Data excerpts:
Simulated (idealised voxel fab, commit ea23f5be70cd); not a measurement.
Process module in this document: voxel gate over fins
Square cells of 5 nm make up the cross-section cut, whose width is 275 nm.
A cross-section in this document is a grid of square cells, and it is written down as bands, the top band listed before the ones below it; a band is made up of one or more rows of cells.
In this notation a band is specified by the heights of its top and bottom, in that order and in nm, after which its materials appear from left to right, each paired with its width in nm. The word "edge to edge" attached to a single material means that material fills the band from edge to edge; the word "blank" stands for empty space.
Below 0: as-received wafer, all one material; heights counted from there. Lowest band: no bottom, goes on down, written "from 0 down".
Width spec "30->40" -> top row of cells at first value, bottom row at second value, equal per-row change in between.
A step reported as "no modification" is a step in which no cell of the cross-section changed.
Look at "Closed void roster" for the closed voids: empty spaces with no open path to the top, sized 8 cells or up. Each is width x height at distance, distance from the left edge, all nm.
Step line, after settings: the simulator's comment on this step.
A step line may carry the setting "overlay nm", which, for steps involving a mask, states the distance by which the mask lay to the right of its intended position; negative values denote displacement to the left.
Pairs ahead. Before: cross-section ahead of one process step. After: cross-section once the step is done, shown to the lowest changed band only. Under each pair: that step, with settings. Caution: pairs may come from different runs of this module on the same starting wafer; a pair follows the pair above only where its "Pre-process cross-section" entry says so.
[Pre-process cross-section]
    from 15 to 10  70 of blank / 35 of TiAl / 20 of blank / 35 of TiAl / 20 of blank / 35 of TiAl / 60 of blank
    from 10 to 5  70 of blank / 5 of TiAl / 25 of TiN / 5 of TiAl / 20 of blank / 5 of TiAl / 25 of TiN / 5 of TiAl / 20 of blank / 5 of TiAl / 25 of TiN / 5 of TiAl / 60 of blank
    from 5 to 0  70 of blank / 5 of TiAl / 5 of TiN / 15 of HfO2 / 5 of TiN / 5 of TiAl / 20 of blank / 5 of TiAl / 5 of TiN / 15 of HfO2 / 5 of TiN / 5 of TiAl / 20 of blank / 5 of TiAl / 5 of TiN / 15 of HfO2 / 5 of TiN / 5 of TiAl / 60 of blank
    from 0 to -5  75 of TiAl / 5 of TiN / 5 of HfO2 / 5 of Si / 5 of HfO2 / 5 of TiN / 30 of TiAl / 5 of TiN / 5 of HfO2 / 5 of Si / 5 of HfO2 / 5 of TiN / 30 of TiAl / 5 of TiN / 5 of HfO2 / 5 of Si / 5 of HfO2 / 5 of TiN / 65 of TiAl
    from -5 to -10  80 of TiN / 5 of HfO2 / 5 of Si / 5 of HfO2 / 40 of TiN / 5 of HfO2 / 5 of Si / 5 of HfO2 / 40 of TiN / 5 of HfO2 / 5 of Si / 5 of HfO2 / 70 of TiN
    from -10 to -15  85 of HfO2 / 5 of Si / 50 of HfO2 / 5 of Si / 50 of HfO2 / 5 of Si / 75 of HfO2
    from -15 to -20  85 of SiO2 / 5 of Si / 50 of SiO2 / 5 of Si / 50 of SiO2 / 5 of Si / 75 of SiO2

Required action: Starting with the first line of the entries and ending with the line that has "Step line, after", copy each line exactly and add nothing.

Answer section:
Simulated (idealised voxel fab, commit ea23f5be70cd); not a measurement.
Process module in this document: voxel gate over fins
Square cells of 5 nm make up the cross-section cut, whose width is 275 nm.
A cross-section in this document is a grid of square cells, and it is written down as bands, the top band listed before the ones below it; a band is made up of one or more rows of cells.
In this notation a band is specified by the heights of its top and bottom, in that order and in nm, after which its materials appear from left to right, each paired with its width in nm. The word "edge to edge" attached to a single material means that material fills the band from edge to edge; the word "blank" stands for empty space.
Below 0: as-received wafer, all one material; heights counted from there. Lowest band: no bottom, goes on down, written "from 0 down".
Width spec "30->40" -> top row of cells at first value, bottom row at second value, equal per-row change in between.
A step reported as "no modification" is a step in which no cell of the cross-section changed.
Look at "Closed void roster" for the closed voids: empty spaces with no open path to the top, sized 8 cells or up. Each is width x height at distance, distance from the left edge, all nm.
Step line, after settings: the simulator's comment on this step.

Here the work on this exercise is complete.